## SUPPLIED INFORMATION
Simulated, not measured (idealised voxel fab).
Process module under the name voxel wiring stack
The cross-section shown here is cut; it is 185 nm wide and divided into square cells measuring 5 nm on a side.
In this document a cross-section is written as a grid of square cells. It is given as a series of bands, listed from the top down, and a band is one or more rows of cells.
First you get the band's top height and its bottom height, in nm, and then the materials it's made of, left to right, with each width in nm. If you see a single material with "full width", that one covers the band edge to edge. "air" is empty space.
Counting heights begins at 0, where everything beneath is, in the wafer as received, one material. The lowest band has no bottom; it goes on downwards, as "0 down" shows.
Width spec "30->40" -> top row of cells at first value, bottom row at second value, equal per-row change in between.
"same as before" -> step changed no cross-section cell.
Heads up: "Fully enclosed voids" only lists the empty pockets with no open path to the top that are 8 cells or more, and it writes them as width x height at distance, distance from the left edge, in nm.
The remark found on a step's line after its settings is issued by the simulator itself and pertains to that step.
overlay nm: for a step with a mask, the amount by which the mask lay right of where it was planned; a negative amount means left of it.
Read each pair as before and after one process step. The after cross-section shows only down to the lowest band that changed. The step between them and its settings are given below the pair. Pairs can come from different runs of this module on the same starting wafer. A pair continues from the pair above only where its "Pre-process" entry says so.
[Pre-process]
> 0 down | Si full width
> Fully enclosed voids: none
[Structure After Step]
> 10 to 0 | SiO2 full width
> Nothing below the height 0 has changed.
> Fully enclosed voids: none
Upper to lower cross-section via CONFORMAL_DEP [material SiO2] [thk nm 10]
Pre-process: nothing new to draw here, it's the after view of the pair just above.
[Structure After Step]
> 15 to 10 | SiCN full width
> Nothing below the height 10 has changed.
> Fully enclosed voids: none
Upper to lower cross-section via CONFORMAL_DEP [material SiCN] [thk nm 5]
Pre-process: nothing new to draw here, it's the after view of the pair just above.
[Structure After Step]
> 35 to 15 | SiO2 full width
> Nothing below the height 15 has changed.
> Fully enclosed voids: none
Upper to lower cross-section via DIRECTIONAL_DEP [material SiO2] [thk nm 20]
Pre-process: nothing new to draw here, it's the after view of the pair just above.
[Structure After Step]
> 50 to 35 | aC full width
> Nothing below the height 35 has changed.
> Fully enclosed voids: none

## BRIEF
When you retype the data above, start at its first line, stop after the line containing "overlay nm: for", and leave out everything else.

## WRITTEN RESPONSE
Simulated, not measured (idealised voxel fab).
Process module under the name voxel wiring stack
The cross-section shown here is cut; it is 185 nm wide and divided into square cells measuring 5 nm on a side.
In this document a cross-section is written as a grid of square cells. It is given as a series of bands, listed from the top down, and a band is one or more rows of cells.
First you get the band's top height and its bottom height, in nm, and then the materials it's made of, left to right, with each width in nm. If you see a single material with "full width", that one covers the band edge to edge. "air" is empty space.
Counting heights begins at 0, where everything beneath is, in the wafer as received, one material. The lowest band has no bottom; it goes on downwards, as "0 down" shows.
Width spec "30->40" -> top row of cells at first value, bottom row at second value, equal per-row change in between.
"same as before" -> step changed no cross-section cell.
Heads up: "Fully enclosed voids" only lists the empty pockets with no open path to the top that are 8 cells or more, and it writes them as width x height at distance, distance from the left edge, in nm.
The remark found on a step's line after its settings is issued by the simulator itself and pertains to that step.
overlay nm: for a step with a mask, the amount by which the mask lay right of where it was planned; a negative amount means left of it.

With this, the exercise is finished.